» **REQUIREMENT**:
In the listing below, locate the line that contains "6. MASKED_ETCH [tone" and the line that contains "12. DIRECTIONAL_DEP [material aC] [thk nm 10]". Restate word for word those two lines and every line between them, and nothing else.

::::

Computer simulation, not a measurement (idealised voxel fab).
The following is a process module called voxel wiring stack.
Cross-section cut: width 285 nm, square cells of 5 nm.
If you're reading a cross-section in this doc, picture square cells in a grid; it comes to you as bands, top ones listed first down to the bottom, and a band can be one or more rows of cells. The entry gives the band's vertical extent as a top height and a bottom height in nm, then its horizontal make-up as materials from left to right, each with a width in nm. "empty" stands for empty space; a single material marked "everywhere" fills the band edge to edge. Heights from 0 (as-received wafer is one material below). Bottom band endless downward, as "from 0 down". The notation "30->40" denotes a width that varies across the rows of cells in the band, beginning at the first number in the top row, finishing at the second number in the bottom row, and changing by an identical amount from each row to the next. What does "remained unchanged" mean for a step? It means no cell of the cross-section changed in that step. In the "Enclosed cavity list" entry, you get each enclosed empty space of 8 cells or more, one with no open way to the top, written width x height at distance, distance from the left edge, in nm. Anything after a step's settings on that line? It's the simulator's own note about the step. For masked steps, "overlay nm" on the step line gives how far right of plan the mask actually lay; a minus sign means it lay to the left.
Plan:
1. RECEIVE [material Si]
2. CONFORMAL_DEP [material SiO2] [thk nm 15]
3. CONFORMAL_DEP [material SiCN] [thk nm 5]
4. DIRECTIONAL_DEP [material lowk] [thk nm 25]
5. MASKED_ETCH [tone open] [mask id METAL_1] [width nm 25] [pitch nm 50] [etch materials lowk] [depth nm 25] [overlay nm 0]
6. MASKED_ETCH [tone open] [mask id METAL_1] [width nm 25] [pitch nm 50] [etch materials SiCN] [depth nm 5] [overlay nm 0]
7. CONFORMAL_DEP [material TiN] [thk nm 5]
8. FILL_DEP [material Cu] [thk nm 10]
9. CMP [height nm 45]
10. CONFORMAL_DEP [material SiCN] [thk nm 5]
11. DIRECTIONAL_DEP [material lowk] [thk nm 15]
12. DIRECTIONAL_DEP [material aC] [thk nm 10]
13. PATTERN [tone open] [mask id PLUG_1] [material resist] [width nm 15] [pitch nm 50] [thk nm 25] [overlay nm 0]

::::

» **YOUR SOLUTION**:
6. MASKED_ETCH [tone open] [mask id METAL_1] [width nm 25] [pitch nm 50] [etch materials SiCN] [depth nm 5] [overlay nm 0]
7. CONFORMAL_DEP [material TiN] [thk nm 5]
8. FILL_DEP [material Cu] [thk nm 10]
9. CMP [height nm 45]
10. CONFORMAL_DEP [material SiCN] [thk nm 5]
11. DIRECTIONAL_DEP [material lowk] [thk nm 15]
12. DIRECTIONAL_DEP [material aC] [thk nm 10]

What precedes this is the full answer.